## EXERCISE
Every line from the beginning of the records below up to the one holding "A pile is written" should be quoted exactly; leave out the rest.

## THE DATA
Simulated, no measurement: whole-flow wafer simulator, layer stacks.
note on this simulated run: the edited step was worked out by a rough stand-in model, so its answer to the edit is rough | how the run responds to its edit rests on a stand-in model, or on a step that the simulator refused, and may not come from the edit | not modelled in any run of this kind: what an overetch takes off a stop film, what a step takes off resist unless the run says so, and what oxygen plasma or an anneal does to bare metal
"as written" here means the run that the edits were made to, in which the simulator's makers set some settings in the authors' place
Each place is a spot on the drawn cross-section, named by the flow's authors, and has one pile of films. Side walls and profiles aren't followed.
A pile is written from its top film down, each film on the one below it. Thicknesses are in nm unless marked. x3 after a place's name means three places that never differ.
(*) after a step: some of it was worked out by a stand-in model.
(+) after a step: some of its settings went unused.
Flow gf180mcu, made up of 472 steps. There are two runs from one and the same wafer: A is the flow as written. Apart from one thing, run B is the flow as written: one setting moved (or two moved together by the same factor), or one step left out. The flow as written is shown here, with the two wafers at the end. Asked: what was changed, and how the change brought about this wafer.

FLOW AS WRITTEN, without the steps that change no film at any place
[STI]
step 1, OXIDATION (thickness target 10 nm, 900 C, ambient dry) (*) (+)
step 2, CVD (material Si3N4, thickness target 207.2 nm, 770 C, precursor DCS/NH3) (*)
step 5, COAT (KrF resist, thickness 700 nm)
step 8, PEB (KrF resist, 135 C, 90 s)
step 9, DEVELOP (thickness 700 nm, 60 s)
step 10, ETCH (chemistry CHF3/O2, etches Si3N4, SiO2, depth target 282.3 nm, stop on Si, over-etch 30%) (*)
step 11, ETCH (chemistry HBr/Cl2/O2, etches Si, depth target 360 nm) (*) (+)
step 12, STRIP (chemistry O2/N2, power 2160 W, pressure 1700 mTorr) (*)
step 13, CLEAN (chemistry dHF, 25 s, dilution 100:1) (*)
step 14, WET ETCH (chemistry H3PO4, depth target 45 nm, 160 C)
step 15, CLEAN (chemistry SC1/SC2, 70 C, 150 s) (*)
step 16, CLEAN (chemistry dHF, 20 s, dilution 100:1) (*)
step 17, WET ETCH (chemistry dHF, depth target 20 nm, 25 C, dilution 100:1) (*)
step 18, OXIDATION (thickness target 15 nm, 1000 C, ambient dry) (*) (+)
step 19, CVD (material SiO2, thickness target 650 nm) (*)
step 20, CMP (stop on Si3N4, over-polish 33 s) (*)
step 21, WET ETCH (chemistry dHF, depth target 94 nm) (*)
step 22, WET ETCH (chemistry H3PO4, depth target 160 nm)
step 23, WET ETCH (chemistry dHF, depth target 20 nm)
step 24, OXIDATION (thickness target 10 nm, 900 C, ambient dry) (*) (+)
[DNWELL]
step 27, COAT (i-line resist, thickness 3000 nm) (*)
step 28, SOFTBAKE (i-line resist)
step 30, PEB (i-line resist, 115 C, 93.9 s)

## RESPONSE BOX
Simulated, no measurement: whole-flow wafer simulator, layer stacks.
note on this simulated run: the edited step was worked out by a rough stand-in model, so its answer to the edit is rough | how the run responds to its edit rests on a stand-in model, or on a step that the simulator refused, and may not come from the edit | not modelled in any run of this kind: what an overetch takes off a stop film, what a step takes off resist unless the run says so, and what oxygen plasma or an anneal does to bare metal
"as written" here means the run that the edits were made to, in which the simulator's makers set some settings in the authors' place
Each place is a spot on the drawn cross-section, named by the flow's authors, and has one pile of films. Side walls and profiles aren't followed.
A pile is written from its top film down, each film on the one below it. Thicknesses are in nm unless marked. x3 after a place's name means three places that never differ.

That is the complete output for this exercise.